WORK ITEM
From the line with "Under the height 25 nothing was changed." through the line with "depth nm 15", repeat the entries verbatim, both end lines included, and add nothing.

━━━ MATERIAL PROVIDED ━━━

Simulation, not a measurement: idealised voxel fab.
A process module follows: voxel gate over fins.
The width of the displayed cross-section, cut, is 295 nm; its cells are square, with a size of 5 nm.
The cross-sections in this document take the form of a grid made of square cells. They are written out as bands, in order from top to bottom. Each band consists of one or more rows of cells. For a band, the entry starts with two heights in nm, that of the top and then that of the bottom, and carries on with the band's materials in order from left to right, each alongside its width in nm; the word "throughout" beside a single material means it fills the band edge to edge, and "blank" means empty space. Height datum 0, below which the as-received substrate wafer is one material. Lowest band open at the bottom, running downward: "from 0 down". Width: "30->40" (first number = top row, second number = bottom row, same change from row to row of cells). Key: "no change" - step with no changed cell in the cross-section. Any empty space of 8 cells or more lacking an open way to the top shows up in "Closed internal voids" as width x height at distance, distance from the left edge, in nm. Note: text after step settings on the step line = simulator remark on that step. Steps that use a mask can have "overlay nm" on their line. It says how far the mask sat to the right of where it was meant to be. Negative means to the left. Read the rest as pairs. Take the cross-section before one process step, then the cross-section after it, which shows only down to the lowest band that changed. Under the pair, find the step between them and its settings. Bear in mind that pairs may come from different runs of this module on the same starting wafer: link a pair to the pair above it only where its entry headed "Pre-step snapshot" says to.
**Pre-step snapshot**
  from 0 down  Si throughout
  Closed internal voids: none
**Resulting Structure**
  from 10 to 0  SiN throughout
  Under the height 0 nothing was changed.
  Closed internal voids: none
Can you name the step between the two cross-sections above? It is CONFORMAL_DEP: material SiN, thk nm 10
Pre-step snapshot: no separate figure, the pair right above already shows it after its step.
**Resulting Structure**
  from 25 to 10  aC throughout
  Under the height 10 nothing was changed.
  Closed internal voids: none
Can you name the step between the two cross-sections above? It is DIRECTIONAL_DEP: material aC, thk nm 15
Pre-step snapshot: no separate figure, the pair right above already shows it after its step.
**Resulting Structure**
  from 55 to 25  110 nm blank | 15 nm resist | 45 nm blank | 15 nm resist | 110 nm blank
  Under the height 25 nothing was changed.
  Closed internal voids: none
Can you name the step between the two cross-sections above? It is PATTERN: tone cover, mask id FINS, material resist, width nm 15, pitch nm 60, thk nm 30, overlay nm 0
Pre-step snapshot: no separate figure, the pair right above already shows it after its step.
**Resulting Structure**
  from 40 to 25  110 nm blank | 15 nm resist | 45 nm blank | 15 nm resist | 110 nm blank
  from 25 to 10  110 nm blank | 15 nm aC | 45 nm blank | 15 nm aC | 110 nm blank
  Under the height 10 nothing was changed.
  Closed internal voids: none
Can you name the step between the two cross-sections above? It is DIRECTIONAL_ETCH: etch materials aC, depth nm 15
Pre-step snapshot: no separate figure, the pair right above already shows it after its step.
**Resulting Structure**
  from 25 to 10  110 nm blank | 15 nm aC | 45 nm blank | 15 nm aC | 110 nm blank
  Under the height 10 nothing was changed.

━━━

RESPONSE BOX
  Under the height 25 nothing was changed.
  Closed internal voids: none
Can you name the step between the two cross-sections above? It is PATTERN: tone cover, mask id FINS, material resist, width nm 15, pitch nm 60, thk nm 30, overlay nm 0
Pre-step snapshot: no separate figure, the pair right above already shows it after its step.
**Resulting Structure**
  from 40 to 25  110 nm blank | 15 nm resist | 45 nm blank | 15 nm resist | 110 nm blank
  from 25 to 10  110 nm blank | 15 nm aC | 45 nm blank | 15 nm aC | 110 nm blank
  Under the height 10 nothing was changed.
  Closed internal voids: none
Can you name the step between the two cross-sections above? It is DIRECTIONAL_ETCH: etch materials aC, depth nm 15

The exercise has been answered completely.